_WORK ITEM_
Every entry must be transcribed exactly as written.

+++

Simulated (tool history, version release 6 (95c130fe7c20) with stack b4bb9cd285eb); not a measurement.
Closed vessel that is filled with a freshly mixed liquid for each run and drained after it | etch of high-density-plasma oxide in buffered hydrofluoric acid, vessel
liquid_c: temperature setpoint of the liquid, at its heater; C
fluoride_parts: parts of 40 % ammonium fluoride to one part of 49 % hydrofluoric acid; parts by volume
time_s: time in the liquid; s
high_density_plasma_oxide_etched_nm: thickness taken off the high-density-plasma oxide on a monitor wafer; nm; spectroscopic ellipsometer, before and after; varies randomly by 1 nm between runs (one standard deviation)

+++

_WRITTEN ANSWER_
Simulated (tool history, version release 6 (95c130fe7c20) with stack b4bb9cd285eb); not a measurement.
Closed vessel that is filled with a freshly mixed liquid for each run and drained after it | etch of high-density-plasma oxide in buffered hydrofluoric acid, vessel
liquid_c: temperature setpoint of the liquid, at its heater; C
fluoride_parts: parts of 40 % ammonium fluoride to one part of 49 % hydrofluoric acid; parts by volume
time_s: time in the liquid; s
high_density_plasma_oxide_etched_nm: thickness taken off the high-density-plasma oxide on a monitor wafer; nm; spectroscopic ellipsometer, before and after; varies randomly by 1 nm between runs (one standard deviation)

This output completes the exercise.